- **REQUIRED ACTION**
Each entry needs to be reproduced verbatim.

- **LISTED ENTRIES**
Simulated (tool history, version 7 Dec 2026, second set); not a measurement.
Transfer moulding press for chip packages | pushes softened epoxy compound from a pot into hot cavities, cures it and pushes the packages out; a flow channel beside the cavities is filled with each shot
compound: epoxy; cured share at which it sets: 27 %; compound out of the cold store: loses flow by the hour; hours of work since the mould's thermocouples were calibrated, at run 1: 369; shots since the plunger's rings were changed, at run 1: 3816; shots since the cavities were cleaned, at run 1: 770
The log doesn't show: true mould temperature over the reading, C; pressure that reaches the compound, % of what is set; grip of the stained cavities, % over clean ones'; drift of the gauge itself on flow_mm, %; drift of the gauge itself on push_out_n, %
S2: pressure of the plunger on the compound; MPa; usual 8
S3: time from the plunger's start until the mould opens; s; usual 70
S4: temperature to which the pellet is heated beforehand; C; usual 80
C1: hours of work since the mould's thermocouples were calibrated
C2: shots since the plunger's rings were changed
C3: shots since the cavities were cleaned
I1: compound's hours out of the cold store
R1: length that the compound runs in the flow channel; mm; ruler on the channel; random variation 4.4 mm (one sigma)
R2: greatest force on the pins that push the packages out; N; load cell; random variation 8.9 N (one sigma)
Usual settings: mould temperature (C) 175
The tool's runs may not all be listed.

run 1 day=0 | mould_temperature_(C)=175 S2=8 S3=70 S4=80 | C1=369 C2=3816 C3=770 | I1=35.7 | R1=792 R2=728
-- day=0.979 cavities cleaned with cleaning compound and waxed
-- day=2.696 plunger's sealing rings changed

- **WRITTEN RESPONSE**
Simulated (tool history, version 7 Dec 2026, second set); not a measurement.
Transfer moulding press for chip packages | pushes softened epoxy compound from a pot into hot cavities, cures it and pushes the packages out; a flow channel beside the cavities is filled with each shot
compound: epoxy; cured share at which it sets: 27 %; compound out of the cold store: loses flow by the hour; hours of work since the mould's thermocouples were calibrated, at run 1: 369; shots since the plunger's rings were changed, at run 1: 3816; shots since the cavities were cleaned, at run 1: 770
The log doesn't show: true mould temperature over the reading, C; pressure that reaches the compound, % of what is set; grip of the stained cavities, % over clean ones'; drift of the gauge itself on flow_mm, %; drift of the gauge itself on push_out_n, %
S2: pressure of the plunger on the compound; MPa; usual 8
S3: time from the plunger's start until the mould opens; s; usual 70
S4: temperature to which the pellet is heated beforehand; C; usual 80
C1: hours of work since the mould's thermocouples were calibrated
C2: shots since the plunger's rings were changed
C3: shots since the cavities were cleaned
I1: compound's hours out of the cold store
R1: length that the compound runs in the flow channel; mm; ruler on the channel; random variation 4.4 mm (one sigma)
R2: greatest force on the pins that push the packages out; N; load cell; random variation 8.9 N (one sigma)
Usual settings: mould temperature (C) 175
The tool's runs may not all be listed.

run 1 day=0 | mould_temperature_(C)=175 S2=8 S3=70 S4=80 | C1=369 C2=3816 C3=770 | I1=35.7 | R1=792 R2=728
-- day=0.979 cavities cleaned with cleaning compound and waxed
-- day=2.696 plunger's sealing rings changed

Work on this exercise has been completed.